▶ [Provided data]:
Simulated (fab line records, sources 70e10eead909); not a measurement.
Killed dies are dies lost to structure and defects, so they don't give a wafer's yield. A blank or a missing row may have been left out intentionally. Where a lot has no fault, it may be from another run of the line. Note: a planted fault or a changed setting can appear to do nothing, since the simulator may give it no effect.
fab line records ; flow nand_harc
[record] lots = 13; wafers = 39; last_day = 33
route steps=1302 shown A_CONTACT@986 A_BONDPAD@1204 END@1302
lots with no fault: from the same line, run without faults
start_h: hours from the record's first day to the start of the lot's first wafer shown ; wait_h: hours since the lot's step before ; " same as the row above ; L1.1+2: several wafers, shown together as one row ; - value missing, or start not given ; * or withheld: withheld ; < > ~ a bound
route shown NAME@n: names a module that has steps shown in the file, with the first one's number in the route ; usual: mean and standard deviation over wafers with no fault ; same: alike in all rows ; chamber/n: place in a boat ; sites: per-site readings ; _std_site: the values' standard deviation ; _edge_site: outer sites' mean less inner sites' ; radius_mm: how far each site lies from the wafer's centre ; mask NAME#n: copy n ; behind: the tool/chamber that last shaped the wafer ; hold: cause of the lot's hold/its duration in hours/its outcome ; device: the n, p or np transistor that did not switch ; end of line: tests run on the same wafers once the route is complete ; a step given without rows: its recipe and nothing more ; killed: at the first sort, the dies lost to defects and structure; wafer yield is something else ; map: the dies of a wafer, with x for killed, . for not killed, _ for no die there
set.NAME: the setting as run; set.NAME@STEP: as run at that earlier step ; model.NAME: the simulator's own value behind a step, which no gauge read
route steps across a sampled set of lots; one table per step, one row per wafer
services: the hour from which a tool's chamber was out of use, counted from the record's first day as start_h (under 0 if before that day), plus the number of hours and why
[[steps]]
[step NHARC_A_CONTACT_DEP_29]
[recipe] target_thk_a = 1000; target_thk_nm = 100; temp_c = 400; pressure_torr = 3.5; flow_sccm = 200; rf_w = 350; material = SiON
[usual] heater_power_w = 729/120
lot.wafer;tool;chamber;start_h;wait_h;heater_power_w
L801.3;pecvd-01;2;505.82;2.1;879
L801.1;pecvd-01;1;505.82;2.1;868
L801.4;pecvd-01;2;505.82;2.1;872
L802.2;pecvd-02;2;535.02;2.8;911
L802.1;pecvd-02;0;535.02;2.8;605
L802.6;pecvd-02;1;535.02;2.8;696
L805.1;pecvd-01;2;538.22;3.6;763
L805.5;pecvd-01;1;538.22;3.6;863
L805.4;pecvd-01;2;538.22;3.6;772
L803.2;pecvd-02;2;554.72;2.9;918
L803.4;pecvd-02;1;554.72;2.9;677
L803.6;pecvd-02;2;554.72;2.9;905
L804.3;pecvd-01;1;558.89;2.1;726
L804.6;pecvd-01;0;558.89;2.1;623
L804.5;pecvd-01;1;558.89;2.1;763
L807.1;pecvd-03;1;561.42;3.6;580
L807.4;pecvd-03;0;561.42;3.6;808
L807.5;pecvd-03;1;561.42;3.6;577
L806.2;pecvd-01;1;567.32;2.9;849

▶ [Required action]: Give again, word for word, the lines of the listing, starting at its first line and ending with the line containing "route shown NAME@n: names".

▶ [Task result]:
Simulated (fab line records, sources 70e10eead909); not a measurement.
Killed dies are dies lost to structure and defects, so they don't give a wafer's yield. A blank or a missing row may have been left out intentionally. Where a lot has no fault, it may be from another run of the line. Note: a planted fault or a changed setting can appear to do nothing, since the simulator may give it no effect.
fab line records ; flow nand_harc
[record] lots = 13; wafers = 39; last_day = 33
route steps=1302 shown A_CONTACT@986 A_BONDPAD@1204 END@1302
lots with no fault: from the same line, run without faults
start_h: hours from the record's first day to the start of the lot's first wafer shown ; wait_h: hours since the lot's step before ; " same as the row above ; L1.1+2: several wafers, shown together as one row ; - value missing, or start not given ; * or withheld: withheld ; < > ~ a bound
route shown NAME@n: names a module that has steps shown in the file, with the first one's number in the route ; usual: mean and standard deviation over wafers with no fault ; same: alike in all rows ; chamber/n: place in a boat ; sites: per-site readings ; _std_site: the values' standard deviation ; _edge_site: outer sites' mean less inner sites' ; radius_mm: how far each site lies from the wafer's centre ; mask NAME#n: copy n ; behind: the tool/chamber that last shaped the wafer ; hold: cause of the lot's hold/its duration in hours/its outcome ; device: the n, p or np transistor that did not switch ; end of line: tests run on the same wafers once the route is complete ; a step given without rows: its recipe and nothing more ; killed: at the first sort, the dies lost to defects and structure; wafer yield is something else ; map: the dies of a wafer, with x for killed, . for not killed, _ for no die there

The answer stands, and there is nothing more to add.